_Excerpted data_:
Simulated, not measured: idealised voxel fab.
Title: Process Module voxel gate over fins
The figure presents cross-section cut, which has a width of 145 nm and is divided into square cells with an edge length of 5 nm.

_Brief_:
Reproduce the whole listing so that each line matches the original exactly.

_Response_:
Simulated, not measured: idealised voxel fab.
Title: Process Module voxel gate over fins
The figure presents cross-section cut, which has a width of 145 nm and is divided into square cells with an edge length of 5 nm.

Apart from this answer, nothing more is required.